▶ _Given records_:
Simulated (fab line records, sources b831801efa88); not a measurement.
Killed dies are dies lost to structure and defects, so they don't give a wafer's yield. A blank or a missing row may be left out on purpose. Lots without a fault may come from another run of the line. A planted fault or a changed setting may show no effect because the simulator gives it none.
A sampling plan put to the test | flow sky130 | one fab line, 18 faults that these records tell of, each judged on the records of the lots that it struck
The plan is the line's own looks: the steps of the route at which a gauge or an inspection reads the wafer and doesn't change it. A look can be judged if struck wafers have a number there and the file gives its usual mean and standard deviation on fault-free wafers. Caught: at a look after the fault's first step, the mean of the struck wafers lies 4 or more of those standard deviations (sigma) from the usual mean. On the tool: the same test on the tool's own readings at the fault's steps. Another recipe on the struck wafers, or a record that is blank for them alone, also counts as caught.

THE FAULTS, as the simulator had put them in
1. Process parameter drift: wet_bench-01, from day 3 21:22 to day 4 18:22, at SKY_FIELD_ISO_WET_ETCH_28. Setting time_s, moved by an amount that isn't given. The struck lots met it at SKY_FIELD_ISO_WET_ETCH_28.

▶ _Assigned task_:
Every line above has to be restated word for word.

▶ _Solution_:
Simulated (fab line records, sources b831801efa88); not a measurement.
Killed dies are dies lost to structure and defects, so they don't give a wafer's yield. A blank or a missing row may be left out on purpose. Lots without a fault may come from another run of the line. A planted fault or a changed setting may show no effect because the simulator gives it none.
A sampling plan put to the test | flow sky130 | one fab line, 18 faults that these records tell of, each judged on the records of the lots that it struck
The plan is the line's own looks: the steps of the route at which a gauge or an inspection reads the wafer and doesn't change it. A look can be judged if struck wafers have a number there and the file gives its usual mean and standard deviation on fault-free wafers. Caught: at a look after the fault's first step, the mean of the struck wafers lies 4 or more of those standard deviations (sigma) from the usual mean. On the tool: the same test on the tool's own readings at the fault's steps. Another recipe on the struck wafers, or a record that is blank for them alone, also counts as caught.

THE FAULTS, as the simulator had put them in
1. Process parameter drift: wet_bench-01, from day 3 21:22 to day 4 18:22, at SKY_FIELD_ISO_WET_ETCH_28. Setting time_s, moved by an amount that isn't given. The struck lots met it at SKY_FIELD_ISO_WET_ETCH_28.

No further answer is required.